Work task. Retype the data that follows, keeping every character the same.

Material shown.
----------

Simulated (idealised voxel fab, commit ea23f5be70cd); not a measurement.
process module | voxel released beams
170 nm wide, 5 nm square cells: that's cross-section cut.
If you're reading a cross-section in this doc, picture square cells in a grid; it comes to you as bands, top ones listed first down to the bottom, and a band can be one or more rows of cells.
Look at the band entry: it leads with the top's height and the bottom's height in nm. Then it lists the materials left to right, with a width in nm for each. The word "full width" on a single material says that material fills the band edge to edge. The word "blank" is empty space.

----------

Answer space.
Simulated (idealised voxel fab, commit ea23f5be70cd); not a measurement.
process module | voxel released beams
170 nm wide, 5 nm square cells: that's cross-section cut.
If you're reading a cross-section in this doc, picture square cells in a grid; it comes to you as bands, top ones listed first down to the bottom, and a band can be one or more rows of cells.
Look at the band entry: it leads with the top's height and the bottom's height in nm. Then it lists the materials left to right, with a width in nm for each. The word "full width" on a single material says that material fills the band edge to edge. The word "blank" is empty space.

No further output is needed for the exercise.